**Requirement**
Quote every line from the top of the listing down to and including the line that contains "lines or trenches".

**Excerpted data**
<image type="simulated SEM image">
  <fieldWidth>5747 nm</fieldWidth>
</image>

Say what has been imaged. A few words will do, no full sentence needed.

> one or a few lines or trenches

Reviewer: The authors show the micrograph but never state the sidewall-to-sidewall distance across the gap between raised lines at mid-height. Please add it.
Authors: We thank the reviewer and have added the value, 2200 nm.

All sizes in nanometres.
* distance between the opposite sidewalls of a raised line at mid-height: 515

**Response box**
<image type="simulated SEM image">
  <fieldWidth>5747 nm</fieldWidth>
</image>

Say what has been imaged. A few words will do, no full sentence needed.

> one or a few lines or trenches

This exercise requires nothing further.